#### WORK ORDER:
Please repeat the lines below exactly. Begin with the line containing "Tool in this log: ion implanter" and go on through the line containing "implant energy (keV): setpoint; normally 37".

|---|

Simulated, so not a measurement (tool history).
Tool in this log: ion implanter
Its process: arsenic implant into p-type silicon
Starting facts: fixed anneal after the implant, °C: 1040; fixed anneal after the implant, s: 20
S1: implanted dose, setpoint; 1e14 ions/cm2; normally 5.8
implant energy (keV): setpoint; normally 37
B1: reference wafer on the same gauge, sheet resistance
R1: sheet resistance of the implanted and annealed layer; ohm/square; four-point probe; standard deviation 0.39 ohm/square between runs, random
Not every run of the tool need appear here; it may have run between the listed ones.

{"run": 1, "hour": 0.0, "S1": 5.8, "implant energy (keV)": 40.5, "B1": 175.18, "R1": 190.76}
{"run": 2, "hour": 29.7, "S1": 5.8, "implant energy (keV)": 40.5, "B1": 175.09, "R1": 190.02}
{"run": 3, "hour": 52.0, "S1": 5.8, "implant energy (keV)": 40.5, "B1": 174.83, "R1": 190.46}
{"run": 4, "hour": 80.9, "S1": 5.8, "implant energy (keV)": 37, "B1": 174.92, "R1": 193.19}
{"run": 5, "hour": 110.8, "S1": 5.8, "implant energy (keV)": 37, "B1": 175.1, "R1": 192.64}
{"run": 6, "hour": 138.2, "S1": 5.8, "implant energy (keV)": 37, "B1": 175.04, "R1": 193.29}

|---|

#### SOLUTION:
Tool in this log: ion implanter
Its process: arsenic implant into p-type silicon
Starting facts: fixed anneal after the implant, °C: 1040; fixed anneal after the implant, s: 20
S1: implanted dose, setpoint; 1e14 ions/cm2; normally 5.8
implant energy (keV): setpoint; normally 37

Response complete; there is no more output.